# Data shown:
=== Begin Enclosure ===

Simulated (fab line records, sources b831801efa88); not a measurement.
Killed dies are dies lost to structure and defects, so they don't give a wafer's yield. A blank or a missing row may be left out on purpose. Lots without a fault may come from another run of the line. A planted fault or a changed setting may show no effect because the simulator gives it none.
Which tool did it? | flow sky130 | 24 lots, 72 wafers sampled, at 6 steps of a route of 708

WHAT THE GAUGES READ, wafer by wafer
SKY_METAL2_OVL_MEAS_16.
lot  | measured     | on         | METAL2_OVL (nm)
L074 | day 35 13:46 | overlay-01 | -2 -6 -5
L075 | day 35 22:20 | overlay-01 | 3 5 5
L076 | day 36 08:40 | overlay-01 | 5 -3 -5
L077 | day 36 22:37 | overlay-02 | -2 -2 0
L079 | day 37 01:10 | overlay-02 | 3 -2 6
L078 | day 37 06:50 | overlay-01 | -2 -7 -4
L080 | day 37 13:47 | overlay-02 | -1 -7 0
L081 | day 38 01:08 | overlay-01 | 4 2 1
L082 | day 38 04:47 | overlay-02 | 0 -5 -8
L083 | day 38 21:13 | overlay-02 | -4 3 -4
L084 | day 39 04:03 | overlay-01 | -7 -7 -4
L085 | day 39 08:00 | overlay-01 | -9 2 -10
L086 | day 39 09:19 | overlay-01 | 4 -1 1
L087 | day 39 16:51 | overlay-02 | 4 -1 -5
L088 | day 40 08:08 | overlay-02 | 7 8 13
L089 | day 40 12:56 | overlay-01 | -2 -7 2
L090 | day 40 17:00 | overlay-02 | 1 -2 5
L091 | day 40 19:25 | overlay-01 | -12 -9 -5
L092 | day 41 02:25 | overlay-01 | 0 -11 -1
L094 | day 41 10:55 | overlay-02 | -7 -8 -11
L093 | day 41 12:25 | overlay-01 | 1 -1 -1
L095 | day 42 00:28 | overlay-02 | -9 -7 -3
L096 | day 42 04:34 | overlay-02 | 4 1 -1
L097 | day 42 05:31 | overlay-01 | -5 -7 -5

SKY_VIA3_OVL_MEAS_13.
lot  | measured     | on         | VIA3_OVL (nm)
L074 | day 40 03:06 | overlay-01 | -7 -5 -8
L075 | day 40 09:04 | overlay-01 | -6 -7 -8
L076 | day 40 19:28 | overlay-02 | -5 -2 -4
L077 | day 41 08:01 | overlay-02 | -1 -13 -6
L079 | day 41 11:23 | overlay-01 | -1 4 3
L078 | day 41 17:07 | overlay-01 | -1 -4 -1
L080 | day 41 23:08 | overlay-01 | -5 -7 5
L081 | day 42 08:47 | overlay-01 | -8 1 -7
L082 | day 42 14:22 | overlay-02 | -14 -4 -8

=== End Enclosure ===

# Action item:
From the beginning of the listing above down to the line with "L091 | day 40 19:25 | overlay-01 | -12 -9 -5", every line should be restated exactly.

# Written response:
Simulated (fab line records, sources b831801efa88); not a measurement.
Killed dies are dies lost to structure and defects, so they don't give a wafer's yield. A blank or a missing row may be left out on purpose. Lots without a fault may come from another run of the line. A planted fault or a changed setting may show no effect because the simulator gives it none.
Which tool did it? | flow sky130 | 24 lots, 72 wafers sampled, at 6 steps of a route of 708

WHAT THE GAUGES READ, wafer by wafer
SKY_METAL2_OVL_MEAS_16.
lot  | measured     | on         | METAL2_OVL (nm)
L074 | day 35 13:46 | overlay-01 | -2 -6 -5
L075 | day 35 22:20 | overlay-01 | 3 5 5
L076 | day 36 08:40 | overlay-01 | 5 -3 -5
L077 | day 36 22:37 | overlay-02 | -2 -2 0
L079 | day 37 01:10 | overlay-02 | 3 -2 6
L078 | day 37 06:50 | overlay-01 | -2 -7 -4
L080 | day 37 13:47 | overlay-02 | -1 -7 0
L081 | day 38 01:08 | overlay-01 | 4 2 1
L082 | day 38 04:47 | overlay-02 | 0 -5 -8
L083 | day 38 21:13 | overlay-02 | -4 3 -4
L084 | day 39 04:03 | overlay-01 | -7 -7 -4
L085 | day 39 08:00 | overlay-01 | -9 2 -10
L086 | day 39 09:19 | overlay-01 | 4 -1 1
L087 | day 39 16:51 | overlay-02 | 4 -1 -5
L088 | day 40 08:08 | overlay-02 | 7 8 13
L089 | day 40 12:56 | overlay-01 | -2 -7 2
L090 | day 40 17:00 | overlay-02 | 1 -2 5
L091 | day 40 19:25 | overlay-01 | -12 -9 -5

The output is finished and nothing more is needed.